BRIEF> All of the entries need to be repeated exactly. Leave nothing out.

EXTRACTED RECORDS>
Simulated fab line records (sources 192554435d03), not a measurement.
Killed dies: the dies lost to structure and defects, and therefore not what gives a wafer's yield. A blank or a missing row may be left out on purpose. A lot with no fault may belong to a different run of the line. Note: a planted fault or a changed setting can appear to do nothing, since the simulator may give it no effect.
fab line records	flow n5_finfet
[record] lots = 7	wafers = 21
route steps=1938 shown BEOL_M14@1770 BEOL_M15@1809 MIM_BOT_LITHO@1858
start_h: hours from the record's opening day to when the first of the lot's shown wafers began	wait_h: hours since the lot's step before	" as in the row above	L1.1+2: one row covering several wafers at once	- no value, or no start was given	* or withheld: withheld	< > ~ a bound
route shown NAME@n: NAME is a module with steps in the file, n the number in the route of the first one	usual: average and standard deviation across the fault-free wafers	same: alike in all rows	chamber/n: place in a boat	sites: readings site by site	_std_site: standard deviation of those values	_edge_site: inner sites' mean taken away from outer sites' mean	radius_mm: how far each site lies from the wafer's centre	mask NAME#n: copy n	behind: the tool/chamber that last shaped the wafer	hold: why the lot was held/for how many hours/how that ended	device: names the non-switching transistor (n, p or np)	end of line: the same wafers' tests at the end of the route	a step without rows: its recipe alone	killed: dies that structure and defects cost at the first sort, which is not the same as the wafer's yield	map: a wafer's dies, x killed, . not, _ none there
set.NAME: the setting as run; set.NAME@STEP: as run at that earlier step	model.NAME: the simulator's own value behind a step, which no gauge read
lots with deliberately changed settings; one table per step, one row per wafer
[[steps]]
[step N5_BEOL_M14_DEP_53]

EXERCISE OUTPUT>
Simulated fab line records (sources 192554435d03), not a measurement.
Killed dies: the dies lost to structure and defects, and therefore not what gives a wafer's yield. A blank or a missing row may be left out on purpose. A lot with no fault may belong to a different run of the line. Note: a planted fault or a changed setting can appear to do nothing, since the simulator may give it no effect.
fab line records	flow n5_finfet
[record] lots = 7	wafers = 21
route steps=1938 shown BEOL_M14@1770 BEOL_M15@1809 MIM_BOT_LITHO@1858
start_h: hours from the record's opening day to when the first of the lot's shown wafers began	wait_h: hours since the lot's step before	" as in the row above	L1.1+2: one row covering several wafers at once	- no value, or no start was given	* or withheld: withheld	< > ~ a bound
route shown NAME@n: NAME is a module with steps in the file, n the number in the route of the first one	usual: average and standard deviation across the fault-free wafers	same: alike in all rows	chamber/n: place in a boat	sites: readings site by site	_std_site: standard deviation of those values	_edge_site: inner sites' mean taken away from outer sites' mean	radius_mm: how far each site lies from the wafer's centre	mask NAME#n: copy n	behind: the tool/chamber that last shaped the wafer	hold: why the lot was held/for how many hours/how that ended	device: names the non-switching transistor (n, p or np)	end of line: the same wafers' tests at the end of the route	a step without rows: its recipe alone	killed: dies that structure and defects cost at the first sort, which is not the same as the wafer's yield	map: a wafer's dies, x killed, . not, _ none there
set.NAME: the setting as run; set.NAME@STEP: as run at that earlier step	model.NAME: the simulator's own value behind a step, which no gauge read
lots with deliberately changed settings; one table per step, one row per wafer
[[steps]]
[step N5_BEOL_M14_DEP_53]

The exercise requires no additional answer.